----------------
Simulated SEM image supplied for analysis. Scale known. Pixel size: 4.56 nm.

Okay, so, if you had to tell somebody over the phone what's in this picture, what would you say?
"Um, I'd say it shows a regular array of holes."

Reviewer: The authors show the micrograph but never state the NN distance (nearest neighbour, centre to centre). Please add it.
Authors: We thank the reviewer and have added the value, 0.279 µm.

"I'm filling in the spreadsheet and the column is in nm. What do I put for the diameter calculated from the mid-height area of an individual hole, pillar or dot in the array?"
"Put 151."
----------------

> _REQUIRED ACTION_
Would you restate exactly the lines of the material above, from its opening line through the line with "Reviewer: The authors", and output only those?

> _REPLY_
Simulated SEM image supplied for analysis. Scale known. Pixel size: 4.56 nm.

Okay, so, if you had to tell somebody over the phone what's in this picture, what would you say?
"Um, I'd say it shows a regular array of holes."

Reviewer: The authors show the micrograph but never state the NN distance (nearest neighbour, centre to centre). Please add it.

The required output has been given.